Segment Start: RECORD EXTRACTS

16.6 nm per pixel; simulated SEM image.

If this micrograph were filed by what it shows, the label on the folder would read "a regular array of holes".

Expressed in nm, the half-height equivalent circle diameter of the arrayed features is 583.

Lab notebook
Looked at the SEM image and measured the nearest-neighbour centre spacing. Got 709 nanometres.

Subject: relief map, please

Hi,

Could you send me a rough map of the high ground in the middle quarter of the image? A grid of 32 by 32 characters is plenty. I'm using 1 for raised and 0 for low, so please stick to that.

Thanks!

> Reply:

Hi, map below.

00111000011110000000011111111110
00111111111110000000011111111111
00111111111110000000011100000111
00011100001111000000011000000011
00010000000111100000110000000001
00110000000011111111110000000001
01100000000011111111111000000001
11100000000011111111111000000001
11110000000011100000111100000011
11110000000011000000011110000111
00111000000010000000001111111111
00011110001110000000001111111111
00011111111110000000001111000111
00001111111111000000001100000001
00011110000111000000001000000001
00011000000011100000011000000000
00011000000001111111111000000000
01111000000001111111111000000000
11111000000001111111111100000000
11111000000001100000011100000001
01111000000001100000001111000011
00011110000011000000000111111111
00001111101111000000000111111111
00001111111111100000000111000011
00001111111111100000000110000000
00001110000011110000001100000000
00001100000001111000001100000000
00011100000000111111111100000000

Segment End: RECORD EXTRACTS

[WORK ORDER]: From the first line above through the line that contains "11100000000011111111111000000001", quote each line exactly. Output nothing more.

[ANSWER SPACE]:
16.6 nm per pixel; simulated SEM image.

If this micrograph were filed by what it shows, the label on the folder would read "a regular array of holes".

Expressed in nm, the half-height equivalent circle diameter of the arrayed features is 583.

Lab notebook
Looked at the SEM image and measured the nearest-neighbour centre spacing. Got 709 nanometres.

Subject: relief map, please

Hi,

Could you send me a rough map of the high ground in the middle quarter of the image? A grid of 32 by 32 characters is plenty. I'm using 1 for raised and 0 for low, so please stick to that.

Thanks!

> Reply:

Hi, map below.

00111000011110000000011111111110
00111111111110000000011111111111
00111111111110000000011100000111
00011100001111000000011000000011
00010000000111100000110000000001
00110000000011111111110000000001
01100000000011111111111000000001
11100000000011111111111000000001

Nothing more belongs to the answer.